────
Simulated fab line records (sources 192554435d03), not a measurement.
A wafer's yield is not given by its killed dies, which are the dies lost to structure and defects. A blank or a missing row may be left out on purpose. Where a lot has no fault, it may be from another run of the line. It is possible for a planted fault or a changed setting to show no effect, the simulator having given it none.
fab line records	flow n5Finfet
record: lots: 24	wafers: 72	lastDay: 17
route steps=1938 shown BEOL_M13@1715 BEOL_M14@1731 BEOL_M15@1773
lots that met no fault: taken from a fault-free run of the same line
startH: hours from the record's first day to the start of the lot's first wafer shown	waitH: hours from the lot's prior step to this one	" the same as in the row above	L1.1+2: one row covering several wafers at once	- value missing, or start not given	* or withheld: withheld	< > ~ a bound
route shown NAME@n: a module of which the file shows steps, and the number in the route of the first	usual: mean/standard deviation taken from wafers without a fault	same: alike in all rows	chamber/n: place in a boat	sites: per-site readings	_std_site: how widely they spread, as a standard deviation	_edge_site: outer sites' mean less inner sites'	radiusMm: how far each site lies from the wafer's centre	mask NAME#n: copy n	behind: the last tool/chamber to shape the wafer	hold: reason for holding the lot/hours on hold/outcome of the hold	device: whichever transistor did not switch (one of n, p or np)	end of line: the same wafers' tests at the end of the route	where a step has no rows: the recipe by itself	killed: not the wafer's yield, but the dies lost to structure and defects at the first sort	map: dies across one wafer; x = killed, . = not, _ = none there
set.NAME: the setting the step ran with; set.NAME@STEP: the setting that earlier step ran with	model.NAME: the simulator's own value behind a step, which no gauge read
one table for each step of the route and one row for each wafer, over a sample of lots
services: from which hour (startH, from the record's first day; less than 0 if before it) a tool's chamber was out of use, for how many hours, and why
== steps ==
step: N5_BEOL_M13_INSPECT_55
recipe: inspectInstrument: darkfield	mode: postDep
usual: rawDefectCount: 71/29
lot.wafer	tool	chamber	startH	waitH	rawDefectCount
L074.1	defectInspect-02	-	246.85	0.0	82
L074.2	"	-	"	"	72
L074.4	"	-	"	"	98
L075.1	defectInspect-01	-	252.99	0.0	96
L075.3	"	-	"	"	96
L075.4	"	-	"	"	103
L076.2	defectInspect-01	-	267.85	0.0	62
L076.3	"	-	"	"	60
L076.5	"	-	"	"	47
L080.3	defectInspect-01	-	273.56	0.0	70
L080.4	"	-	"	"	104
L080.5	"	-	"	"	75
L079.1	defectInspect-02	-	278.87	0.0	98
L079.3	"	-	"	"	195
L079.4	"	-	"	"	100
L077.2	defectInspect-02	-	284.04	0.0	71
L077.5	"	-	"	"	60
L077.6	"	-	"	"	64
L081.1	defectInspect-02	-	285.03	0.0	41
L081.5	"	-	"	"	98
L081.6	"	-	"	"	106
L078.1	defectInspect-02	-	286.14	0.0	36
────

Work instruction - Up to and including the line that contains "startH: hours from", output the records above exactly, beginning with their first line.

Exercise response -
Simulated fab line records (sources 192554435d03), not a measurement.
A wafer's yield is not given by its killed dies, which are the dies lost to structure and defects. A blank or a missing row may be left out on purpose. Where a lot has no fault, it may be from another run of the line. It is possible for a planted fault or a changed setting to show no effect, the simulator having given it none.
fab line records	flow n5Finfet
record: lots: 24	wafers: 72	lastDay: 17
route steps=1938 shown BEOL_M13@1715 BEOL_M14@1731 BEOL_M15@1773
lots that met no fault: taken from a fault-free run of the same line
startH: hours from the record's first day to the start of the lot's first wafer shown	waitH: hours from the lot's prior step to this one	" the same as in the row above	L1.1+2: one row covering several wafers at once	- value missing, or start not given	* or withheld: withheld	< > ~ a bound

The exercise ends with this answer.